▸ DATA SUPPLIED:
▬▬▬▬▬▬
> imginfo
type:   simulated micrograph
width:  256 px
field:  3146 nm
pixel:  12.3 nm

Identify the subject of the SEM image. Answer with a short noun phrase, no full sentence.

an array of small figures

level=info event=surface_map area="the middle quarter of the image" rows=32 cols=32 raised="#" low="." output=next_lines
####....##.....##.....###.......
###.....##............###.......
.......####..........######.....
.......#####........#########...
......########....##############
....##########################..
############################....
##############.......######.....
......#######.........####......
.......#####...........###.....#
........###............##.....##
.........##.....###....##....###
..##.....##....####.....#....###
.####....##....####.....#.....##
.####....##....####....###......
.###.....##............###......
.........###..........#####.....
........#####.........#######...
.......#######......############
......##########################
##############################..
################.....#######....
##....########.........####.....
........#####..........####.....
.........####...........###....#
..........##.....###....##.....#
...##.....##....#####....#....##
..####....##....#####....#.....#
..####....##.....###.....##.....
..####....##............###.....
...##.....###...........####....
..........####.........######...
▬▬▬▬▬▬

▸ ASSIGNMENT:
An exact copy of every entry above is the expected answer.

▸ RESPONSE:
> imginfo
type:   simulated micrograph
width:  256 px
field:  3146 nm
pixel:  12.3 nm

Identify the subject of the SEM image. Answer with a short noun phrase, no full sentence.

an array of small figures

level=info event=surface_map area="the middle quarter of the image" rows=32 cols=32 raised="#" low="." output=next_lines
####....##.....##.....###.......
###.....##............###.......
.......####..........######.....
.......#####........#########...
......########....##############
....##########################..
############################....
##############.......######.....
......#######.........####......
.......#####...........###.....#
........###............##.....##
.........##.....###....##....###
..##.....##....####.....#....###
.####....##....####.....#.....##
.####....##....####....###......
.###.....##............###......
.........###..........#####.....
........#####.........#######...
.......#######......############
......##########################
##############################..
################.....#######....
##....########.........####.....
........#####..........####.....
.........####...........###....#
..........##.....###....##.....#
...##.....##....#####....#....##
..####....##....#####....#.....#
..####....##.....###.....##.....
..####....##............###.....
...##.....###...........####....
..........####.........######...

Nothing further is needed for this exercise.